WORK TASK:
Begin at the top of the records and copy each line exactly. The line containing "For reference, the" is the last one to include.

SOURCE INFORMATION:
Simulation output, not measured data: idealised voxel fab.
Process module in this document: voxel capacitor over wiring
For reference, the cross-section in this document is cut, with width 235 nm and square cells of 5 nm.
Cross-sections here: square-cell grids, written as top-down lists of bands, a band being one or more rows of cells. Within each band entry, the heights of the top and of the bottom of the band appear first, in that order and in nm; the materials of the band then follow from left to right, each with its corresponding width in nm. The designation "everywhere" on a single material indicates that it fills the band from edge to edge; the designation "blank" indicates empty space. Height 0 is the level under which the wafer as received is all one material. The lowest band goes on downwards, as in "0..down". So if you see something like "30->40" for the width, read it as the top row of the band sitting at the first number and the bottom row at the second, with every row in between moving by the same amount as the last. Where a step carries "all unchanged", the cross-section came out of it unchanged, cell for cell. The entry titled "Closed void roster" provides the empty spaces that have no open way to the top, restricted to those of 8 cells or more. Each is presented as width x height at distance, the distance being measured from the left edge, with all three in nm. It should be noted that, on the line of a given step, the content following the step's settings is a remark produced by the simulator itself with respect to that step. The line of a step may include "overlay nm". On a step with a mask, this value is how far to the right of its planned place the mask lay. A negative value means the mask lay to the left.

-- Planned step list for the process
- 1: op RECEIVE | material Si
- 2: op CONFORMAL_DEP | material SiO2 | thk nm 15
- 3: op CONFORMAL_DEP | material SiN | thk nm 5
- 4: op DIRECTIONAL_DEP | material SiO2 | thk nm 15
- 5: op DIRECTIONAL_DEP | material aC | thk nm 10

YOUR SOLUTION:
Simulation output, not measured data: idealised voxel fab.
Process module in this document: voxel capacitor over wiring
For reference, the cross-section in this document is cut, with width 235 nm and square cells of 5 nm.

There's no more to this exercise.